● Action item
Beginning at the top of the material, repeat each line exactly, and stop once the line with "S3: deposition time;" has been written.

··· Extracted material

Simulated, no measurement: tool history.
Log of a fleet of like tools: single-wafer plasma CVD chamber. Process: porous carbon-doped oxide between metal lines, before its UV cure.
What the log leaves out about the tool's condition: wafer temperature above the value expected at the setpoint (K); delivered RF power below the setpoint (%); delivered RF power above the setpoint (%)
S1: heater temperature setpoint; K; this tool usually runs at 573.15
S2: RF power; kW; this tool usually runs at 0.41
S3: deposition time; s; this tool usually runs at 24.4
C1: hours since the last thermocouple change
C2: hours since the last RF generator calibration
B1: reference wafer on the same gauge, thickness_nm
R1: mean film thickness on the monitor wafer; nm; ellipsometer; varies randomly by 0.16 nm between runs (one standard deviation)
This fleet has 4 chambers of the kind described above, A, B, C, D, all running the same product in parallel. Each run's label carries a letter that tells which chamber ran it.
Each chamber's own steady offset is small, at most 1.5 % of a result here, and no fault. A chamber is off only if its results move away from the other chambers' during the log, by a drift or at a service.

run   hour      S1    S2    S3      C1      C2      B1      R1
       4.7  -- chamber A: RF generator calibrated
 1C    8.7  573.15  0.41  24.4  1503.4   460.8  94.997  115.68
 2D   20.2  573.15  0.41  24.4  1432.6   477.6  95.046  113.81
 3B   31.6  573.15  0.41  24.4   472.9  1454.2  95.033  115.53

······

● Your solution
Simulated, no measurement: tool history.
Log of a fleet of like tools: single-wafer plasma CVD chamber. Process: porous carbon-doped oxide between metal lines, before its UV cure.
What the log leaves out about the tool's condition: wafer temperature above the value expected at the setpoint (K); delivered RF power below the setpoint (%); delivered RF power above the setpoint (%)
S1: heater temperature setpoint; K; this tool usually runs at 573.15
S2: RF power; kW; this tool usually runs at 0.41
S3: deposition time; s; this tool usually runs at 24.4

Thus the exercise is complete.